(Record excerpts begins)
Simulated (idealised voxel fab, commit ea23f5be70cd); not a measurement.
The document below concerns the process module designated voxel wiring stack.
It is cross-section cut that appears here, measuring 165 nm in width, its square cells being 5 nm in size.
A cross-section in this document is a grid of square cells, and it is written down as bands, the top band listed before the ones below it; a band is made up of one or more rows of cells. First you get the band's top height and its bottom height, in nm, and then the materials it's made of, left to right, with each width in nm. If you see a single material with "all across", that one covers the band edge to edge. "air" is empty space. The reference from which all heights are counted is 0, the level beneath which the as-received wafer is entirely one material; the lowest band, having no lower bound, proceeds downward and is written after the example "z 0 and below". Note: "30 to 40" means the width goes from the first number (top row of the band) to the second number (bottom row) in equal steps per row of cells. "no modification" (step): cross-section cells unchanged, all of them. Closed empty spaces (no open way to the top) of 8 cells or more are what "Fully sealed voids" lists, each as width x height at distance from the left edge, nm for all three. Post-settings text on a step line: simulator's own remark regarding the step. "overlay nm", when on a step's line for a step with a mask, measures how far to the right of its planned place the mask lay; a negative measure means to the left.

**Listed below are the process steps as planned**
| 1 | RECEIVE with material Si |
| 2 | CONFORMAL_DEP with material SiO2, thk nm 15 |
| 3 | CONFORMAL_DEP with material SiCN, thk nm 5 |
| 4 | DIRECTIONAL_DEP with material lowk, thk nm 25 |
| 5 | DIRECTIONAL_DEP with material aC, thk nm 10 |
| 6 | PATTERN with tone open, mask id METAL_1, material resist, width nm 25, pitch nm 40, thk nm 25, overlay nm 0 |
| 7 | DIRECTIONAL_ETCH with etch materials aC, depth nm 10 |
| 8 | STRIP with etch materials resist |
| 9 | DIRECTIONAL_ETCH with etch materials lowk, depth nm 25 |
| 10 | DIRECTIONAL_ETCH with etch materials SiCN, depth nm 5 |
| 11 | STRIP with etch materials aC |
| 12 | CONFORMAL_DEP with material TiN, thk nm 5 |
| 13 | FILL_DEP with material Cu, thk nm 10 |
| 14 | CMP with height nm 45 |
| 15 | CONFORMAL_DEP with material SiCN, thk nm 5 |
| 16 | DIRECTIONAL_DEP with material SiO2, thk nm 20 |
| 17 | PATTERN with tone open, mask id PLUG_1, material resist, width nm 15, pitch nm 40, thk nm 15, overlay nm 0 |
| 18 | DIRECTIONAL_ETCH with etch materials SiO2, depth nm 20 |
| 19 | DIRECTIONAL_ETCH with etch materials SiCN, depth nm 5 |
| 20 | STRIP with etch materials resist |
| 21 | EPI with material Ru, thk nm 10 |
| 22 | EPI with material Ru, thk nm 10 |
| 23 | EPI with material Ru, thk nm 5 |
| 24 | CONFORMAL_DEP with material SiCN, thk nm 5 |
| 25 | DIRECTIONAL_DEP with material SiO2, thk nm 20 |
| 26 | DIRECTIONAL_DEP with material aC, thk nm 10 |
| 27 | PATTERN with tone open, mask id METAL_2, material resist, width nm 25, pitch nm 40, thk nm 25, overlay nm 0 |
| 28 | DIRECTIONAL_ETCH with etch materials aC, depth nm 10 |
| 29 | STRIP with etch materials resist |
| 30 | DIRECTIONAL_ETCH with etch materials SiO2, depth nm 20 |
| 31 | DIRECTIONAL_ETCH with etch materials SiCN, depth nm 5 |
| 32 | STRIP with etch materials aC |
(Record excerpts ends)

▶ Work item
Take the listing from its first line to the line containing "It is cross-section". Reproduce those lines exactly and nothing else.

▶ Written solution
Simulated (idealised voxel fab, commit ea23f5be70cd); not a measurement.
The document below concerns the process module designated voxel wiring stack.
It is cross-section cut that appears here, measuring 165 nm in width, its square cells being 5 nm in size.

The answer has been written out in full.